This task calls for every line of the material to be output verbatim.

****************

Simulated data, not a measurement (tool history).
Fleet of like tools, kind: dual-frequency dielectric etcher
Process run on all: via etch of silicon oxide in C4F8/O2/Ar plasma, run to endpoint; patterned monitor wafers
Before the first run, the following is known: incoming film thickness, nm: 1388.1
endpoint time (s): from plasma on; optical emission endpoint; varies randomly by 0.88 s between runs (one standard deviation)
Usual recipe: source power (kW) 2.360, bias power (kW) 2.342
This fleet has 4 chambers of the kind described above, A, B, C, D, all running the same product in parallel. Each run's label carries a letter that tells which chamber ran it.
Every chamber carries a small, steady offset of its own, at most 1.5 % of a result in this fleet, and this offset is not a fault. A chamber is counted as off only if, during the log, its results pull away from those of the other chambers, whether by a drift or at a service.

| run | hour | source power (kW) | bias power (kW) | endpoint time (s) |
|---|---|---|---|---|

****************

● **Response area**
Simulated data, not a measurement (tool history).
Fleet of like tools, kind: dual-frequency dielectric etcher
Process run on all: via etch of silicon oxide in C4F8/O2/Ar plasma, run to endpoint; patterned monitor wafers
Before the first run, the following is known: incoming film thickness, nm: 1388.1
endpoint time (s): from plasma on; optical emission endpoint; varies randomly by 0.88 s between runs (one standard deviation)
Usual recipe: source power (kW) 2.360, bias power (kW) 2.342
This fleet has 4 chambers of the kind described above, A, B, C, D, all running the same product in parallel. Each run's label carries a letter that tells which chamber ran it.
Every chamber carries a small, steady offset of its own, at most 1.5 % of a result in this fleet, and this offset is not a fault. A chamber is counted as off only if, during the log, its results pull away from those of the other chambers, whether by a drift or at a service.

| run | hour | source power (kW) | bias power (kW) | endpoint time (s) |
|---|---|---|---|---|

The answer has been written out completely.